▶ ACTIVITY
Please transcribe every entry below exactly as written.

▶ DATA
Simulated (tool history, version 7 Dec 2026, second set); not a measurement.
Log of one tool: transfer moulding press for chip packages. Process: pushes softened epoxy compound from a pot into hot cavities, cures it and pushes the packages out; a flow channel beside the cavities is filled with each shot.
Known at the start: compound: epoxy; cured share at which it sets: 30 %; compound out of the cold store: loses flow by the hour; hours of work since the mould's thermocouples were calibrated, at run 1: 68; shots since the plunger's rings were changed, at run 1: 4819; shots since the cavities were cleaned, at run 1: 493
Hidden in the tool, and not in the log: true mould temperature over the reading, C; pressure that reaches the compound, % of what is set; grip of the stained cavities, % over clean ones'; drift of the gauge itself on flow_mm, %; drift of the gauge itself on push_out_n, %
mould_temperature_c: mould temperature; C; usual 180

▶ ANSWER BOX
Simulated (tool history, version 7 Dec 2026, second set); not a measurement.
Log of one tool: transfer moulding press for chip packages. Process: pushes softened epoxy compound from a pot into hot cavities, cures it and pushes the packages out; a flow channel beside the cavities is filled with each shot.
Known at the start: compound: epoxy; cured share at which it sets: 30 %; compound out of the cold store: loses flow by the hour; hours of work since the mould's thermocouples were calibrated, at run 1: 68; shots since the plunger's rings were changed, at run 1: 4819; shots since the cavities were cleaned, at run 1: 493
Hidden in the tool, and not in the log: true mould temperature over the reading, C; pressure that reaches the compound, % of what is set; grip of the stained cavities, % over clean ones'; drift of the gauge itself on flow_mm, %; drift of the gauge itself on push_out_n, %
mould_temperature_c: mould temperature; C; usual 180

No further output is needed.